__Action item__
Copy word for word, please, the lines of the entries below running from the one containing "12.495 | 11.672 |" to the one containing "12.486 | 11.737 |", both ends included.

__Material shown__
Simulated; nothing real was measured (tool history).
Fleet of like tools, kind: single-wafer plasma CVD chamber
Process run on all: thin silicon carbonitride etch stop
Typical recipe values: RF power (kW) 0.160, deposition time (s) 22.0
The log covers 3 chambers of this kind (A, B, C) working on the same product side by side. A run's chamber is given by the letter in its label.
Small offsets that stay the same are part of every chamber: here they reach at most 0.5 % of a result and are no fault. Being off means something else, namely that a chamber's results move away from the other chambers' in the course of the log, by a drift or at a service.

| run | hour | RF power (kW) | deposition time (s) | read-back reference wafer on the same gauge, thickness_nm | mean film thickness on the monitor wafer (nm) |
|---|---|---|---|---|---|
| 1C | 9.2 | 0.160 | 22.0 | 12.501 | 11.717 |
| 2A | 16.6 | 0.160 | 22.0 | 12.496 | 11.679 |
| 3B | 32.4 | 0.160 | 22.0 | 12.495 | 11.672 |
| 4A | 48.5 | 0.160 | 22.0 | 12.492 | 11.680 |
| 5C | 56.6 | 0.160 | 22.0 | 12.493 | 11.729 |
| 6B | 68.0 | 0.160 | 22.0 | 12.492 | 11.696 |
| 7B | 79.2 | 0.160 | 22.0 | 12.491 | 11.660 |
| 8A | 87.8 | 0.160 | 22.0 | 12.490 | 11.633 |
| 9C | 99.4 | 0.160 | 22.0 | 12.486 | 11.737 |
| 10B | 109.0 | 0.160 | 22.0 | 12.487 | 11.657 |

__Task response__
| 3B | 32.4 | 0.160 | 22.0 | 12.495 | 11.672 |
| 4A | 48.5 | 0.160 | 22.0 | 12.492 | 11.680 |
| 5C | 56.6 | 0.160 | 22.0 | 12.493 | 11.729 |
| 6B | 68.0 | 0.160 | 22.0 | 12.492 | 11.696 |
| 7B | 79.2 | 0.160 | 22.0 | 12.491 | 11.660 |
| 8A | 87.8 | 0.160 | 22.0 | 12.490 | 11.633 |
| 9C | 99.4 | 0.160 | 22.0 | 12.486 | 11.737 |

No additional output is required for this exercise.